+ + + + +

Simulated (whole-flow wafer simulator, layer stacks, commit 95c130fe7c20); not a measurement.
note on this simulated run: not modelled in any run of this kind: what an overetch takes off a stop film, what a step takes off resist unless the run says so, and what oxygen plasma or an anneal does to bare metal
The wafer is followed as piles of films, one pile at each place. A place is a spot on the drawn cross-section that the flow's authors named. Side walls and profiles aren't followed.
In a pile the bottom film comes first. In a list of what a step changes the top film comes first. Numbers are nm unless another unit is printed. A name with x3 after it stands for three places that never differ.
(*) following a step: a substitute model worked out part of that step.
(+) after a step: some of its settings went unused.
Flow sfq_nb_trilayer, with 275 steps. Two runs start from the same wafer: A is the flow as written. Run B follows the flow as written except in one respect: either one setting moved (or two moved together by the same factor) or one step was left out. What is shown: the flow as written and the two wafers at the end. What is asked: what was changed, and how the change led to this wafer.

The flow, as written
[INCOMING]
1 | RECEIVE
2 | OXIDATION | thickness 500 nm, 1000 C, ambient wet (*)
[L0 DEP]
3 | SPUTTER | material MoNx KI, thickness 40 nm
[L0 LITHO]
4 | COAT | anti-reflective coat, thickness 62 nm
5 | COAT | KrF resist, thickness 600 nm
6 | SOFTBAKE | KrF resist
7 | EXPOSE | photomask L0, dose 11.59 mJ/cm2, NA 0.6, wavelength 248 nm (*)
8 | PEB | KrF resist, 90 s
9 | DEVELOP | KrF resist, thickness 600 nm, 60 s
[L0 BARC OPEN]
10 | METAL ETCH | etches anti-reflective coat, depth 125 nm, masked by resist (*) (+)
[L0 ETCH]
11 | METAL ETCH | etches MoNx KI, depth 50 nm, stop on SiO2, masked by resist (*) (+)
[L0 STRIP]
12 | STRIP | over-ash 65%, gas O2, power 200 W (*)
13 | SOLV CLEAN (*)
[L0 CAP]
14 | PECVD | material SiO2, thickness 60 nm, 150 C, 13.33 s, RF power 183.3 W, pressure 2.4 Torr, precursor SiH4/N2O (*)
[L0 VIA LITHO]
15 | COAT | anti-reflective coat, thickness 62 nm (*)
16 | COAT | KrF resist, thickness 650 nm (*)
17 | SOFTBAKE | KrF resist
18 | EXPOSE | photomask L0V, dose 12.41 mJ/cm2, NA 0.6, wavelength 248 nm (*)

+ + + + +

Work order: Within the listing above, extract exactly the lines from the line with "15 | COAT |" to the line with "17 | SOFTBAKE | KrF resist", the two named lines included, and no others.

Answer space:
15 | COAT | anti-reflective coat, thickness 62 nm (*)
16 | COAT | KrF resist, thickness 650 nm (*)
17 | SOFTBAKE | KrF resist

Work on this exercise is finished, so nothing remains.